* _Listed records_
* * * * * * *

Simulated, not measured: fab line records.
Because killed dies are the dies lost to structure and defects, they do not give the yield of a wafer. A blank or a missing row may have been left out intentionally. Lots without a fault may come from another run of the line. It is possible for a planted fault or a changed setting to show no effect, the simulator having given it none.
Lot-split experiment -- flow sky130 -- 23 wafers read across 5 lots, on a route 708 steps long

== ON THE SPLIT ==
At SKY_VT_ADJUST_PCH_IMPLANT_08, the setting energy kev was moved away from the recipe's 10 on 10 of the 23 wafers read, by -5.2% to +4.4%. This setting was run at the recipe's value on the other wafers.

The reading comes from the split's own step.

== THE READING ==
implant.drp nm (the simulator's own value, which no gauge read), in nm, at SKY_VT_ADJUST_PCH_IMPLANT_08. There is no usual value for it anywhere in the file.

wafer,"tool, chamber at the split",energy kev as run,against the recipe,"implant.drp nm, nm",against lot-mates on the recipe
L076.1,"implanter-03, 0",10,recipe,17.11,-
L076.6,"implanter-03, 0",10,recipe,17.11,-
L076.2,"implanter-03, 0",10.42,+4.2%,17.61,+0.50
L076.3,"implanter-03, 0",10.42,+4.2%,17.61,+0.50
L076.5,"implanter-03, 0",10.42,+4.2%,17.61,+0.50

* * * * * * *

Write out each entry again, word for word.

Simulated, not measured: fab line records.
Because killed dies are the dies lost to structure and defects, they do not give the yield of a wafer. A blank or a missing row may have been left out intentionally. Lots without a fault may come from another run of the line. It is possible for a planted fault or a changed setting to show no effect, the simulator having given it none.
Lot-split experiment -- flow sky130 -- 23 wafers read across 5 lots, on a route 708 steps long

== ON THE SPLIT ==
At SKY_VT_ADJUST_PCH_IMPLANT_08, the setting energy kev was moved away from the recipe's 10 on 10 of the 23 wafers read, by -5.2% to +4.4%. This setting was run at the recipe's value on the other wafers.

The reading comes from the split's own step.

== THE READING ==
implant.drp nm (the simulator's own value, which no gauge read), in nm, at SKY_VT_ADJUST_PCH_IMPLANT_08. There is no usual value for it anywhere in the file.

wafer,"tool, chamber at the split",energy kev as run,against the recipe,"implant.drp nm, nm",against lot-mates on the recipe
L076.1,"implanter-03, 0",10,recipe,17.11,-
L076.6,"implanter-03, 0",10,recipe,17.11,-
L076.2,"implanter-03, 0",10.42,+4.2%,17.61,+0.50
L076.3,"implanter-03, 0",10.42,+4.2%,17.61,+0.50
L076.5,"implanter-03, 0",10.42,+4.2%,17.61,+0.50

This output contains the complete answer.